**DATA SHOWN**.
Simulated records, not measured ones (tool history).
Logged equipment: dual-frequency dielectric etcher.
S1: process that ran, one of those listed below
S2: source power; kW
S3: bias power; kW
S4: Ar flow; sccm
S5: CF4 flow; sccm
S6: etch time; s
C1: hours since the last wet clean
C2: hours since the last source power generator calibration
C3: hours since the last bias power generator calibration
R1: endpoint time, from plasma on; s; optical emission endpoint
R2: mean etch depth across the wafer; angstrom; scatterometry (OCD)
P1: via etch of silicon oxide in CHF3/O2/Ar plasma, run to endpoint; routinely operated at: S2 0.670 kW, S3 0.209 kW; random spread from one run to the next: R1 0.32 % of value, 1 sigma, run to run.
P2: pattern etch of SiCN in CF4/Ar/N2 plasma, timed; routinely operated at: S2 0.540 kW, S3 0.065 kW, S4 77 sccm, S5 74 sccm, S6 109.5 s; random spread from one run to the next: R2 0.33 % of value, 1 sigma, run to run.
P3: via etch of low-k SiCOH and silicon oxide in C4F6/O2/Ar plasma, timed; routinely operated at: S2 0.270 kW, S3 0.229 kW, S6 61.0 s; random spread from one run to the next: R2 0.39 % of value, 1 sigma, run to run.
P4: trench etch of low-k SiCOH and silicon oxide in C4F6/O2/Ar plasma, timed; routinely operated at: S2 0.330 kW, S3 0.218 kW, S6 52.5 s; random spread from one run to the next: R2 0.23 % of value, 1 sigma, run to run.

**ASSIGNED TASK**.
Once you have read the entries, repeat them all exactly.

**TASK SOLUTION**.
Simulated records, not measured ones (tool history).
Logged equipment: dual-frequency dielectric etcher.
S1: process that ran, one of those listed below
S2: source power; kW
S3: bias power; kW
S4: Ar flow; sccm
S5: CF4 flow; sccm
S6: etch time; s
C1: hours since the last wet clean
C2: hours since the last source power generator calibration
C3: hours since the last bias power generator calibration
R1: endpoint time, from plasma on; s; optical emission endpoint
R2: mean etch depth across the wafer; angstrom; scatterometry (OCD)
P1: via etch of silicon oxide in CHF3/O2/Ar plasma, run to endpoint; routinely operated at: S2 0.670 kW, S3 0.209 kW; random spread from one run to the next: R1 0.32 % of value, 1 sigma, run to run.
P2: pattern etch of SiCN in CF4/Ar/N2 plasma, timed; routinely operated at: S2 0.540 kW, S3 0.065 kW, S4 77 sccm, S5 74 sccm, S6 109.5 s; random spread from one run to the next: R2 0.33 % of value, 1 sigma, run to run.
P3: via etch of low-k SiCOH and silicon oxide in C4F6/O2/Ar plasma, timed; routinely operated at: S2 0.270 kW, S3 0.229 kW, S6 61.0 s; random spread from one run to the next: R2 0.39 % of value, 1 sigma, run to run.
P4: trench etch of low-k SiCOH and silicon oxide in C4F6/O2/Ar plasma, timed; routinely operated at: S2 0.330 kW, S3 0.218 kW, S6 52.5 s; random spread from one run to the next: R2 0.23 % of value, 1 sigma, run to run.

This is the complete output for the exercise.